*** Given entries ***
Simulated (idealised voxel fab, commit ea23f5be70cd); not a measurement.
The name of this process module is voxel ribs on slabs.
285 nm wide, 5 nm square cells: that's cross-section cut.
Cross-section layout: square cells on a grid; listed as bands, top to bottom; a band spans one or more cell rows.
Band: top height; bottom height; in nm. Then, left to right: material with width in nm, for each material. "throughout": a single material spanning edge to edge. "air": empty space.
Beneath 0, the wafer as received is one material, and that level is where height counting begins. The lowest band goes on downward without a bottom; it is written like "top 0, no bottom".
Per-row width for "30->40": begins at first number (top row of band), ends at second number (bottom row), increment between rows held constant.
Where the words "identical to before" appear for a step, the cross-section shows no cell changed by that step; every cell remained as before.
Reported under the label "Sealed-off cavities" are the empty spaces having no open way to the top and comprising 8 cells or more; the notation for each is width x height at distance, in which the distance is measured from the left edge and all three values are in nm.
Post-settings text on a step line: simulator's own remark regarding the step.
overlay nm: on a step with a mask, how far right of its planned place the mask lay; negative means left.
*** End of Given entries ***

Brief -
Every line in the listing above should be repeated exactly.

Task result -
Simulated (idealised voxel fab, commit ea23f5be70cd); not a measurement.
The name of this process module is voxel ribs on slabs.
285 nm wide, 5 nm square cells: that's cross-section cut.
Cross-section layout: square cells on a grid; listed as bands, top to bottom; a band spans one or more cell rows.
Band: top height; bottom height; in nm. Then, left to right: material with width in nm, for each material. "throughout": a single material spanning edge to edge. "air": empty space.
Beneath 0, the wafer as received is one material, and that level is where height counting begins. The lowest band goes on downward without a bottom; it is written like "top 0, no bottom".
Per-row width for "30->40": begins at first number (top row of band), ends at second number (bottom row), increment between rows held constant.
Where the words "identical to before" appear for a step, the cross-section shows no cell changed by that step; every cell remained as before.
Reported under the label "Sealed-off cavities" are the empty spaces having no open way to the top and comprising 8 cells or more; the notation for each is width x height at distance, in which the distance is measured from the left edge and all three values are in nm.
Post-settings text on a step line: simulator's own remark regarding the step.
overlay nm: on a step with a mask, how far right of its planned place the mask lay; negative means left.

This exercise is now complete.